SUPPLIED INFORMATION Block Start
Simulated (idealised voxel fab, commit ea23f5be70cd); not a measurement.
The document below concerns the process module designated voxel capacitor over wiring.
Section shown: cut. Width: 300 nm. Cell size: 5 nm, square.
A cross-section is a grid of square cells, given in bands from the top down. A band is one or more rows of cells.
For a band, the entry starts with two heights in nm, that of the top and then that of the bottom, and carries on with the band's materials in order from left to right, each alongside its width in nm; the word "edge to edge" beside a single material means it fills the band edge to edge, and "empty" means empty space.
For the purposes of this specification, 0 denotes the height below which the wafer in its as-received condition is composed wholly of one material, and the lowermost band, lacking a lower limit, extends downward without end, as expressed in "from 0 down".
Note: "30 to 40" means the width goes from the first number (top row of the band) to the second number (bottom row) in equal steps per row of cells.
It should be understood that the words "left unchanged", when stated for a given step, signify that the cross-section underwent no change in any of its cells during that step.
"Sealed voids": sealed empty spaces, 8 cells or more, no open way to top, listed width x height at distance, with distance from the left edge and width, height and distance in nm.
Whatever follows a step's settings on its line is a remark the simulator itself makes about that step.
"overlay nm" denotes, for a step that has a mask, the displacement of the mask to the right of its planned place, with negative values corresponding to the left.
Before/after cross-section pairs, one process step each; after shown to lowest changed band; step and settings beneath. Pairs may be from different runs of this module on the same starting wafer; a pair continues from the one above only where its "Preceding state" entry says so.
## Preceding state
SUPPLIED INFORMATION Block End

REQUIRED ACTION ▸ For the material above, reproduce exactly the lines from the line with "For the purposes" to the line with "row of cells.", inclusive, and exclude all others.

WRITTEN RESPONSE ▸
For the purposes of this specification, 0 denotes the height below which the wafer in its as-received condition is composed wholly of one material, and the lowermost band, lacking a lower limit, extends downward without end, as expressed in "from 0 down".
Note: "30 to 40" means the width goes from the first number (top row of the band) to the second number (bottom row) in equal steps per row of cells.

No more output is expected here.